Work task: Everything in the data below is left aside except the lines from the one containing "Kind of image: simulated micrograph" through the one containing "feature -> 288 nm"; repeat those exactly.

Records provided:
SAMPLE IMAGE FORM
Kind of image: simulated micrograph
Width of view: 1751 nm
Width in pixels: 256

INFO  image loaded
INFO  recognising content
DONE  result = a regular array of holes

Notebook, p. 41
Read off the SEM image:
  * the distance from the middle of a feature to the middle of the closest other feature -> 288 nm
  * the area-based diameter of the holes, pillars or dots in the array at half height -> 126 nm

Solution:
Kind of image: simulated micrograph
Width of view: 1751 nm
Width in pixels: 256

INFO  image loaded
INFO  recognising content
DONE  result = a regular array of holes

Notebook, p. 41
Read off the SEM image:
  * the distance from the middle of a feature to the middle of the closest other feature -> 288 nm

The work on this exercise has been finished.